Exactly repeat the full listing that follows.

** Opening Extracted information block **

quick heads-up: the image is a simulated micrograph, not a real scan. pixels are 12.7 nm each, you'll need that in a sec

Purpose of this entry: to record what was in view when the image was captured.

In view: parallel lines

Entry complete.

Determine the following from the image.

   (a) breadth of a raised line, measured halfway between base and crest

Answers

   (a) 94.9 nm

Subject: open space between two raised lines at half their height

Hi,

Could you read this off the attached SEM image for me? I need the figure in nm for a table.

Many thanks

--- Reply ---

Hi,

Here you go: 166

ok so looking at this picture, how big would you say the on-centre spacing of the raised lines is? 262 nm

** Closing Extracted information block **

Written response:
quick heads-up: the image is a simulated micrograph, not a real scan. pixels are 12.7 nm each, you'll need that in a sec

Purpose of this entry: to record what was in view when the image was captured.

In view: parallel lines

Entry complete.

Determine the following from the image.

   (a) breadth of a raised line, measured halfway between base and crest

Answers

   (a) 94.9 nm

Subject: open space between two raised lines at half their height

Hi,

Could you read this off the attached SEM image for me? I need the figure in nm for a table.

Many thanks

--- Reply ---

Hi,

Here you go: 166

ok so looking at this picture, how big would you say the on-centre spacing of the raised lines is? 262 nm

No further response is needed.